§ **Work task**: Everything in the listing should be restated word for word.

Records shown START
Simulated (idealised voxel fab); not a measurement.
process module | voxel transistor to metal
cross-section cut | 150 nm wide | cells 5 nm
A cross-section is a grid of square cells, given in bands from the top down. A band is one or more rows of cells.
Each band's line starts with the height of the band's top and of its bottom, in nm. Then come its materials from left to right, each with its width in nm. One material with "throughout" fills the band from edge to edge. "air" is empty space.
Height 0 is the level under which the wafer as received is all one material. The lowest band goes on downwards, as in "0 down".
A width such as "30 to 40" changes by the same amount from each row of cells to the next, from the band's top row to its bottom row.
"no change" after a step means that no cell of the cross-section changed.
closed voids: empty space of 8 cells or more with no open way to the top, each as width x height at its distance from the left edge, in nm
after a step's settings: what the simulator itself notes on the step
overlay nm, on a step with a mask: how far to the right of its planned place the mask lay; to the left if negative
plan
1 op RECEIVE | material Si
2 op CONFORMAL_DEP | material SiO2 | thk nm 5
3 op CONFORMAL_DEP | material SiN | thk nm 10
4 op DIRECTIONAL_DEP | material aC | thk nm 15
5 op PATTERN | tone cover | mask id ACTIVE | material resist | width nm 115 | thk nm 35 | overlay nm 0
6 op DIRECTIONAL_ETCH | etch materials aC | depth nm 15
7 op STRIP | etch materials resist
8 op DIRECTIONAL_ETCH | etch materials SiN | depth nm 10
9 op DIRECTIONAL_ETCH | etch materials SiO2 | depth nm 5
Records shown END

§ **Answer box**:
Simulated (idealised voxel fab); not a measurement.
process module | voxel transistor to metal
cross-section cut | 150 nm wide | cells 5 nm
A cross-section is a grid of square cells, given in bands from the top down. A band is one or more rows of cells.
Each band's line starts with the height of the band's top and of its bottom, in nm. Then come its materials from left to right, each with its width in nm. One material with "throughout" fills the band from edge to edge. "air" is empty space.
Height 0 is the level under which the wafer as received is all one material. The lowest band goes on downwards, as in "0 down".
A width such as "30 to 40" changes by the same amount from each row of cells to the next, from the band's top row to its bottom row.
"no change" after a step means that no cell of the cross-section changed.
closed voids: empty space of 8 cells or more with no open way to the top, each as width x height at its distance from the left edge, in nm
after a step's settings: what the simulator itself notes on the step
overlay nm, on a step with a mask: how far to the right of its planned place the mask lay; to the left if negative
plan
1 op RECEIVE | material Si
2 op CONFORMAL_DEP | material SiO2 | thk nm 5
3 op CONFORMAL_DEP | material SiN | thk nm 10
4 op DIRECTIONAL_DEP | material aC | thk nm 15
5 op PATTERN | tone cover | mask id ACTIVE | material resist | width nm 115 | thk nm 35 | overlay nm 0
6 op DIRECTIONAL_ETCH | etch materials aC | depth nm 15
7 op STRIP | etch materials resist
8 op DIRECTIONAL_ETCH | etch materials SiN | depth nm 10
9 op DIRECTIONAL_ETCH | etch materials SiO2 | depth nm 5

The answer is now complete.